• Information supplied:
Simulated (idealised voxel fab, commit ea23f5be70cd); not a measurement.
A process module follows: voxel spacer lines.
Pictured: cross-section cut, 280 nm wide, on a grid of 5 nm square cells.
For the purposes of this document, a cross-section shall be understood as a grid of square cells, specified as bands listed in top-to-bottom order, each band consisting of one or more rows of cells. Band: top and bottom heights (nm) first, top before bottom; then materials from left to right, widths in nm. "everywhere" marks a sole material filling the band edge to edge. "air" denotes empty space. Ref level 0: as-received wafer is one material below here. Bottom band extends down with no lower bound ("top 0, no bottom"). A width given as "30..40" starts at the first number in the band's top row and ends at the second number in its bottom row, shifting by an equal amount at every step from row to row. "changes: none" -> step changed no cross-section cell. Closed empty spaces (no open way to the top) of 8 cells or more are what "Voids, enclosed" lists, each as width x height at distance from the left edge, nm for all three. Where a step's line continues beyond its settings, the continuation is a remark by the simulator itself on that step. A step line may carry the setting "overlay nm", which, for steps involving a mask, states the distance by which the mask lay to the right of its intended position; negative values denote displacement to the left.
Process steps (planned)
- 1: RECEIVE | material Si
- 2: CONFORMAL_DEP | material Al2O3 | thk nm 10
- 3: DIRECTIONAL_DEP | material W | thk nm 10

• Exercise: Exact reproduction is required. Give the lines of the data from its first line through the line containing "Pictured: cross-section cut, 280", and no others.

• Worked solution:
Simulated (idealised voxel fab, commit ea23f5be70cd); not a measurement.
A process module follows: voxel spacer lines.
Pictured: cross-section cut, 280 nm wide, on a grid of 5 nm square cells.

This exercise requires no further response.